§ **Requirement**: In the entries that follow, the line with "N5_BEOL_M8_CD_MEAS_18: pitch 80" opens the range and the line with "struck on cd-sem-03, day" closes it; repeat that range exactly, both lines included.

§ **Records supplied**:

○ ○ ○

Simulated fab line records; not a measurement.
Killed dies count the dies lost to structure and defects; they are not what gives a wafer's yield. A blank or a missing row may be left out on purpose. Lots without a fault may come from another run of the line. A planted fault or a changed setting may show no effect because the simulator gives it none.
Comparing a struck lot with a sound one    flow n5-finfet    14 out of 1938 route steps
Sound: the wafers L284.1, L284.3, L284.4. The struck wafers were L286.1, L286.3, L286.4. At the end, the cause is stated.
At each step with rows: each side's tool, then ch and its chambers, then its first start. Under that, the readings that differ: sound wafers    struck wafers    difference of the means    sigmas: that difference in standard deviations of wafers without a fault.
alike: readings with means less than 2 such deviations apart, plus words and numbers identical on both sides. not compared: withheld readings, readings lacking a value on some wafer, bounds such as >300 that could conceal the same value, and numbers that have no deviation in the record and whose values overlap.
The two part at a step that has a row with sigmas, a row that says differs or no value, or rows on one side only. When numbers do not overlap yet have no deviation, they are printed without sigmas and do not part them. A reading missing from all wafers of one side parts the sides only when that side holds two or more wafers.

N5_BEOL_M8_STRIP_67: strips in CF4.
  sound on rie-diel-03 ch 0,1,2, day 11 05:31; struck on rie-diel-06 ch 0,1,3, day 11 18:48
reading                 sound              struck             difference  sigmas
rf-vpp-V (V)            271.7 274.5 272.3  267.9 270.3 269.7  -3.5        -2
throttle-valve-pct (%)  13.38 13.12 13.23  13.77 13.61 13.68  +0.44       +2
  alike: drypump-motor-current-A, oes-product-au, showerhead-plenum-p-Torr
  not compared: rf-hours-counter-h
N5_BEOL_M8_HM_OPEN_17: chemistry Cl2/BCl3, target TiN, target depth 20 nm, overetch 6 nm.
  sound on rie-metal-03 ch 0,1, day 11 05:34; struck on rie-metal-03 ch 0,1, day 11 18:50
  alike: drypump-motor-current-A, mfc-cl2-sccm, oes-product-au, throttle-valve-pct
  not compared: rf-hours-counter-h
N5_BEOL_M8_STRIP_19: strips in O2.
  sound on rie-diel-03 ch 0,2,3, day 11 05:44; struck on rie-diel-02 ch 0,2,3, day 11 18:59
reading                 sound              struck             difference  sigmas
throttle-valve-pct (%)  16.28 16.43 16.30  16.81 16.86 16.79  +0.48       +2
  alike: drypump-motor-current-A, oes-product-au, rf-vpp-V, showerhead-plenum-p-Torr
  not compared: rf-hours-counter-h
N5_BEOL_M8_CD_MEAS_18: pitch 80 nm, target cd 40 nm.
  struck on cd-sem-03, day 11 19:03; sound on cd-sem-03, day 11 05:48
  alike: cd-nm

○ ○ ○

§ **Task solution**:
N5_BEOL_M8_CD_MEAS_18: pitch 80 nm, target cd 40 nm.
  struck on cd-sem-03, day 11 19:03; sound on cd-sem-03, day 11 05:48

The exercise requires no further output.